## PROVIDED INFORMATION
------------------------------------------------------------

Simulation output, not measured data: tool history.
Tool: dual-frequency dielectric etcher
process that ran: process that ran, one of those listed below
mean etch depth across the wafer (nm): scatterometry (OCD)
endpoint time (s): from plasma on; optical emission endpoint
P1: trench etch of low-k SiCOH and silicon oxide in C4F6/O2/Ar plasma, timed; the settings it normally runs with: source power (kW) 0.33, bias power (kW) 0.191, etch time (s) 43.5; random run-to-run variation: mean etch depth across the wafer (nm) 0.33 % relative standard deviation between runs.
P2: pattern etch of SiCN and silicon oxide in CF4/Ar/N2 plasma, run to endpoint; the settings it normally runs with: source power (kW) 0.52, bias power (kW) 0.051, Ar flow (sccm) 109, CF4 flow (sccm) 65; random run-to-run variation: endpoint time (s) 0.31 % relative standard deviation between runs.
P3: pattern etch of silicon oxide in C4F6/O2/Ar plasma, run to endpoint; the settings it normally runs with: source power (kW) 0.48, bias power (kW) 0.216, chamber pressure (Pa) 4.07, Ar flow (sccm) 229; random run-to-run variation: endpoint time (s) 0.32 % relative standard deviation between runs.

------------------------------------------------------------

## WORK INSTRUCTION
From the data above, extract every line in its exact form.

## EXERCISE RESULT
Simulation output, not measured data: tool history.
Tool: dual-frequency dielectric etcher
process that ran: process that ran, one of those listed below
mean etch depth across the wafer (nm): scatterometry (OCD)
endpoint time (s): from plasma on; optical emission endpoint
P1: trench etch of low-k SiCOH and silicon oxide in C4F6/O2/Ar plasma, timed; the settings it normally runs with: source power (kW) 0.33, bias power (kW) 0.191, etch time (s) 43.5; random run-to-run variation: mean etch depth across the wafer (nm) 0.33 % relative standard deviation between runs.
P2: pattern etch of SiCN and silicon oxide in CF4/Ar/N2 plasma, run to endpoint; the settings it normally runs with: source power (kW) 0.52, bias power (kW) 0.051, Ar flow (sccm) 109, CF4 flow (sccm) 65; random run-to-run variation: endpoint time (s) 0.31 % relative standard deviation between runs.
P3: pattern etch of silicon oxide in C4F6/O2/Ar plasma, run to endpoint; the settings it normally runs with: source power (kW) 0.48, bias power (kW) 0.216, chamber pressure (Pa) 4.07, Ar flow (sccm) 229; random run-to-run variation: endpoint time (s) 0.32 % relative standard deviation between runs.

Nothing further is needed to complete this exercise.